> **Provided records**
- - - - -
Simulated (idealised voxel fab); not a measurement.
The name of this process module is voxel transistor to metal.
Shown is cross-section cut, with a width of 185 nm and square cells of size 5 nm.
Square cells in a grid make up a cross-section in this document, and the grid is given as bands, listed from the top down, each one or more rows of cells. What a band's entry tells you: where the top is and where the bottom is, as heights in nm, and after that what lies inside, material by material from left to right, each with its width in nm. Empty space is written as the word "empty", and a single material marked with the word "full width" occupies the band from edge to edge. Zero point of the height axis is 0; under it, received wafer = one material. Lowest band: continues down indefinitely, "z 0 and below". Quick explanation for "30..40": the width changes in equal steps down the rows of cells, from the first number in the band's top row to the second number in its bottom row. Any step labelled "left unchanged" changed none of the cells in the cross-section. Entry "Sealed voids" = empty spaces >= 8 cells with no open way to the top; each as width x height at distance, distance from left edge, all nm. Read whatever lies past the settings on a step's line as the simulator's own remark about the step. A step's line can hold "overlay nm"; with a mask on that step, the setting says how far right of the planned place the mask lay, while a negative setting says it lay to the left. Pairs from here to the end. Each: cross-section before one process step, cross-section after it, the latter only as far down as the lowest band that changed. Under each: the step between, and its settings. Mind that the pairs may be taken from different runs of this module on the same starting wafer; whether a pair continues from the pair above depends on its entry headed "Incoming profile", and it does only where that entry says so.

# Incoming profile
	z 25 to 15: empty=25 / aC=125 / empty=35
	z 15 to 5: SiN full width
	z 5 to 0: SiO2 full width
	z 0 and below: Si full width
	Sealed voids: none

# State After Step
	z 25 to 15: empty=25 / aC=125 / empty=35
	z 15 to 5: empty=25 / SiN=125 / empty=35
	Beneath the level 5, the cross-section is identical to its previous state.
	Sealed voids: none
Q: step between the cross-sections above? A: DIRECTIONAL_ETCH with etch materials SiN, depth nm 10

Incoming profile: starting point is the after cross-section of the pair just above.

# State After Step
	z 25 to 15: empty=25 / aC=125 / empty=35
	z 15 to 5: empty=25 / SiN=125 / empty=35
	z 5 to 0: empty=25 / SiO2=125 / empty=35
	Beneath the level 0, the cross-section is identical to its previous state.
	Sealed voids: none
- - - - -

> **Action item**
The answer is the lines above between the line holding "# Incoming profile" and the line holding "z 5 to 0: empty=25 / SiO2=125 / empty=35", inclusive, each written out exactly, and no others.

> **Exercise output**
# Incoming profile
	z 25 to 15: empty=25 / aC=125 / empty=35
	z 15 to 5: SiN full width
	z 5 to 0: SiO2 full width
	z 0 and below: Si full width
	Sealed voids: none

# State After Step
	z 25 to 15: empty=25 / aC=125 / empty=35
	z 15 to 5: empty=25 / SiN=125 / empty=35
	Beneath the level 5, the cross-section is identical to its previous state.
	Sealed voids: none
Q: step between the cross-sections above? A: DIRECTIONAL_ETCH with etch materials SiN, depth nm 10

Incoming profile: starting point is the after cross-section of the pair just above.

# State After Step
	z 25 to 15: empty=25 / aC=125 / empty=35
	z 15 to 5: empty=25 / SiN=125 / empty=35
	z 5 to 0: empty=25 / SiO2=125 / empty=35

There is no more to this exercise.